########
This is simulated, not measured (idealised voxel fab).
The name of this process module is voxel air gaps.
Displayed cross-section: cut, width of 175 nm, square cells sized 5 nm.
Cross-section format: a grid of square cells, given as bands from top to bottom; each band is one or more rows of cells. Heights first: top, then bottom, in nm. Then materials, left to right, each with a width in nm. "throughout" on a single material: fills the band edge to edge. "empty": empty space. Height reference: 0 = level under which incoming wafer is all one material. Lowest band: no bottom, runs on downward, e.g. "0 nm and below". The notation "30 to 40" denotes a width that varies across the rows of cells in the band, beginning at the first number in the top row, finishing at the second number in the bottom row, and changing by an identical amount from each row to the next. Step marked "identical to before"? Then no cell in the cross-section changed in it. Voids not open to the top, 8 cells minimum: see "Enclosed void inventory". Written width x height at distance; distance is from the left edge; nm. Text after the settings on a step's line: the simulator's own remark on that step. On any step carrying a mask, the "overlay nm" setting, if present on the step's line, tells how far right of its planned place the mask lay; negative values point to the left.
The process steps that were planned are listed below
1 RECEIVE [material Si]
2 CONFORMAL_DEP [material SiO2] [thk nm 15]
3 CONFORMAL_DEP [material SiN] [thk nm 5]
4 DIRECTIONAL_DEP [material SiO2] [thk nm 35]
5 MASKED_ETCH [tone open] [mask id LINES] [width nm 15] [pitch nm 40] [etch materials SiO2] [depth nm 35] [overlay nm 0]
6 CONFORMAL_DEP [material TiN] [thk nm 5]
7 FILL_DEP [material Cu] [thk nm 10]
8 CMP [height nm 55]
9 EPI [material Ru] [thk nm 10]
########

→ **ACTION ITEM**
Taking the material above, extract exactly and only the lines from the line with "5 MASKED_ETCH [tone" to the line with "8 CMP [height nm 55]", inclusive of both.

→ **TASK RESULT**
5 MASKED_ETCH [tone open] [mask id LINES] [width nm 15] [pitch nm 40] [etch materials SiO2] [depth nm 35] [overlay nm 0]
6 CONFORMAL_DEP [material TiN] [thk nm 5]
7 FILL_DEP [material Cu] [thk nm 10]
8 CMP [height nm 55]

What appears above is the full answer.